EXCERPTED RECORDS »
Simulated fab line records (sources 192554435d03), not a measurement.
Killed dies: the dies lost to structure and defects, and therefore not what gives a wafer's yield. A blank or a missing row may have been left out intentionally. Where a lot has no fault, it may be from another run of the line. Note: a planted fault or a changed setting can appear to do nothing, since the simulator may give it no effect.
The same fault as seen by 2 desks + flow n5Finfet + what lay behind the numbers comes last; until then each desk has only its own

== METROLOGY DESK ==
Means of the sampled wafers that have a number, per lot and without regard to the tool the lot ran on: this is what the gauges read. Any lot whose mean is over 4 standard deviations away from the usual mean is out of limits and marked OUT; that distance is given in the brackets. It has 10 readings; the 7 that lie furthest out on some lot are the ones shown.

REQUIREMENT »
Write the records out again. Keep every line exactly as it is.

EXPECTED ANSWER »
Simulated fab line records (sources 192554435d03), not a measurement.
Killed dies: the dies lost to structure and defects, and therefore not what gives a wafer's yield. A blank or a missing row may have been left out intentionally. Where a lot has no fault, it may be from another run of the line. Note: a planted fault or a changed setting can appear to do nothing, since the simulator may give it no effect.
The same fault as seen by 2 desks + flow n5Finfet + what lay behind the numbers comes last; until then each desk has only its own

== METROLOGY DESK ==
Means of the sampled wafers that have a number, per lot and without regard to the tool the lot ran on: this is what the gauges read. Any lot whose mean is over 4 standard deviations away from the usual mean is out of limits and marked OUT; that distance is given in the brackets. It has 10 readings; the 7 that lie furthest out on some lot are the ones shown.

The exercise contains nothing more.